● **Task item**
Every line in the listing should be set down again verbatim.

● **Information supplied**
>>>>
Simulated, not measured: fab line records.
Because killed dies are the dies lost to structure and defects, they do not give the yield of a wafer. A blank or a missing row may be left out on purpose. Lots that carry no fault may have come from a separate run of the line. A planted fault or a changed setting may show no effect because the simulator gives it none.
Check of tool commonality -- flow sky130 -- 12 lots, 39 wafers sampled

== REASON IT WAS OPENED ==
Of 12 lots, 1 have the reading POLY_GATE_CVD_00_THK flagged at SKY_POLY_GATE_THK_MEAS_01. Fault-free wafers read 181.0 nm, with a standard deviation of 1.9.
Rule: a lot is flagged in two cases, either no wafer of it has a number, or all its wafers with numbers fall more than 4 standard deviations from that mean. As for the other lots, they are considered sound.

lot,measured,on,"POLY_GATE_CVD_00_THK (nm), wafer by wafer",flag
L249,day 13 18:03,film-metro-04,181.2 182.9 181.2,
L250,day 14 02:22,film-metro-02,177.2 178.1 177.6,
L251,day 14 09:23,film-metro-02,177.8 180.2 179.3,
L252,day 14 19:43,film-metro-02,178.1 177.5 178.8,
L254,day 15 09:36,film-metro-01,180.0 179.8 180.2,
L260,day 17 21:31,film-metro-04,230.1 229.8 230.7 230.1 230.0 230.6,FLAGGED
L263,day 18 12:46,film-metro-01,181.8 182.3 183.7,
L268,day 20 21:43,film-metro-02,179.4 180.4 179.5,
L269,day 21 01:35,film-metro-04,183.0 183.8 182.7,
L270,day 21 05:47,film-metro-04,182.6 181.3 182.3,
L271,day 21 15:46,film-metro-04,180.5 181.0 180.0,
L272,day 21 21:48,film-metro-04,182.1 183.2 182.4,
<<<<

● **Reply**
Simulated, not measured: fab line records.
Because killed dies are the dies lost to structure and defects, they do not give the yield of a wafer. A blank or a missing row may be left out on purpose. Lots that carry no fault may have come from a separate run of the line. A planted fault or a changed setting may show no effect because the simulator gives it none.
Check of tool commonality -- flow sky130 -- 12 lots, 39 wafers sampled

== REASON IT WAS OPENED ==
Of 12 lots, 1 have the reading POLY_GATE_CVD_00_THK flagged at SKY_POLY_GATE_THK_MEAS_01. Fault-free wafers read 181.0 nm, with a standard deviation of 1.9.
Rule: a lot is flagged in two cases, either no wafer of it has a number, or all its wafers with numbers fall more than 4 standard deviations from that mean. As for the other lots, they are considered sound.

lot,measured,on,"POLY_GATE_CVD_00_THK (nm), wafer by wafer",flag
L249,day 13 18:03,film-metro-04,181.2 182.9 181.2,
L250,day 14 02:22,film-metro-02,177.2 178.1 177.6,
L251,day 14 09:23,film-metro-02,177.8 180.2 179.3,
L252,day 14 19:43,film-metro-02,178.1 177.5 178.8,
L254,day 15 09:36,film-metro-01,180.0 179.8 180.2,
L260,day 17 21:31,film-metro-04,230.1 229.8 230.7 230.1 230.0 230.6,FLAGGED
L263,day 18 12:46,film-metro-01,181.8 182.3 183.7,
L268,day 20 21:43,film-metro-02,179.4 180.4 179.5,
L269,day 21 01:35,film-metro-04,183.0 183.8 182.7,
L270,day 21 05:47,film-metro-04,182.6 181.3 182.3,
L271,day 21 15:46,film-metro-04,180.5 181.0 180.0,
L272,day 21 21:48,film-metro-04,182.1 183.2 182.4,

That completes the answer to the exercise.